=== BRIEF ===
Your answer should contain every line of the records, transcribed word for word.

=== INFORMATION PROVIDED ===
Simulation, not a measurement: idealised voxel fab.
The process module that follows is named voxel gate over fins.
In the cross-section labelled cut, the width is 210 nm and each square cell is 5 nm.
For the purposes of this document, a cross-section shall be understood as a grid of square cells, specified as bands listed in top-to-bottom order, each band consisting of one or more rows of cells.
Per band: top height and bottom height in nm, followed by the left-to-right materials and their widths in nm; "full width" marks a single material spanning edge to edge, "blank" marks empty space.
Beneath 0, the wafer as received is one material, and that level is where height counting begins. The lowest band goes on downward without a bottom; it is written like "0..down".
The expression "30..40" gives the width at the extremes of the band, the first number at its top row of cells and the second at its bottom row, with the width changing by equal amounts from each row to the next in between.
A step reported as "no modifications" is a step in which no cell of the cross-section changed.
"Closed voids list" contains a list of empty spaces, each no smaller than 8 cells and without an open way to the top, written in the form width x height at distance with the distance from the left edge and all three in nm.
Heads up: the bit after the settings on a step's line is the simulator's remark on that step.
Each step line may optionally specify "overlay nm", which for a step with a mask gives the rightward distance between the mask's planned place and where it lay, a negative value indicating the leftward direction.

=== RESPONSE BOX ===
Simulation, not a measurement: idealised voxel fab.
The process module that follows is named voxel gate over fins.
In the cross-section labelled cut, the width is 210 nm and each square cell is 5 nm.
For the purposes of this document, a cross-section shall be understood as a grid of square cells, specified as bands listed in top-to-bottom order, each band consisting of one or more rows of cells.
Per band: top height and bottom height in nm, followed by the left-to-right materials and their widths in nm; "full width" marks a single material spanning edge to edge, "blank" marks empty space.
Beneath 0, the wafer as received is one material, and that level is where height counting begins. The lowest band goes on downward without a bottom; it is written like "0..down".
The expression "30..40" gives the width at the extremes of the band, the first number at its top row of cells and the second at its bottom row, with the width changing by equal amounts from each row to the next in between.
A step reported as "no modifications" is a step in which no cell of the cross-section changed.
"Closed voids list" contains a list of empty spaces, each no smaller than 8 cells and without an open way to the top, written in the form width x height at distance with the distance from the left edge and all three in nm.
Heads up: the bit after the settings on a step's line is the simulator's remark on that step.
Each step line may optionally specify "overlay nm", which for a step with a mask gives the rightward distance between the mask's planned place and where it lay, a negative value indicating the leftward direction.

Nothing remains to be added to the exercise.